....................

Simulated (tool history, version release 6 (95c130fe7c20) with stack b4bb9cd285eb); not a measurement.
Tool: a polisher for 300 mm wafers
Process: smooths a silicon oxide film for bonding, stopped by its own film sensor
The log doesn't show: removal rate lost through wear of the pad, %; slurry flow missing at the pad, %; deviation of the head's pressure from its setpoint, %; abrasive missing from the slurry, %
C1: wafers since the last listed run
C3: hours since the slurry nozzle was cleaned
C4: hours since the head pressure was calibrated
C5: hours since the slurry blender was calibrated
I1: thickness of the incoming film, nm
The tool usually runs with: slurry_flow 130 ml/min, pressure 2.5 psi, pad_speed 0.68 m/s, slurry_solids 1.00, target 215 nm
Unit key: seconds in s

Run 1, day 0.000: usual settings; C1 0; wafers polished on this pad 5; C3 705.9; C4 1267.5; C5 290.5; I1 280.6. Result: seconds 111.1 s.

....................

• WORK ORDER:
Please restate the records word for word. Go from the first line to the line with "Process: smooths a" and include both.

• TASK OUTPUT:
Simulated (tool history, version release 6 (95c130fe7c20) with stack b4bb9cd285eb); not a measurement.
Tool: a polisher for 300 mm wafers
Process: smooths a silicon oxide film for bonding, stopped by its own film sensor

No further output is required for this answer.